#### [Information supplied]
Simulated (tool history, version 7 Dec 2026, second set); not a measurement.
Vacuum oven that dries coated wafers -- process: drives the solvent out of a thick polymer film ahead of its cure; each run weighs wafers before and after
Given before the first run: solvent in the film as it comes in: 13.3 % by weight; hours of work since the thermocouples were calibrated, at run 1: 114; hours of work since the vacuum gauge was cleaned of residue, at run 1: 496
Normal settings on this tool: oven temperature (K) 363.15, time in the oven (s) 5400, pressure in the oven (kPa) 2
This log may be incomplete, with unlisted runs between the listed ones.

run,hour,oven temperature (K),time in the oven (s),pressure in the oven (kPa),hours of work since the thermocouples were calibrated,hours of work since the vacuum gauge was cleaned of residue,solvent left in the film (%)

#### [Action item]
The records above are to be printed out again exactly, without omission.

#### [Written solution]
Simulated (tool history, version 7 Dec 2026, second set); not a measurement.
Vacuum oven that dries coated wafers -- process: drives the solvent out of a thick polymer film ahead of its cure; each run weighs wafers before and after
Given before the first run: solvent in the film as it comes in: 13.3 % by weight; hours of work since the thermocouples were calibrated, at run 1: 114; hours of work since the vacuum gauge was cleaned of residue, at run 1: 496
Normal settings on this tool: oven temperature (K) 363.15, time in the oven (s) 5400, pressure in the oven (kPa) 2
This log may be incomplete, with unlisted runs between the listed ones.

run,hour,oven temperature (K),time in the oven (s),pressure in the oven (kPa),hours of work since the thermocouples were calibrated,hours of work since the vacuum gauge was cleaned of residue,solvent left in the film (%)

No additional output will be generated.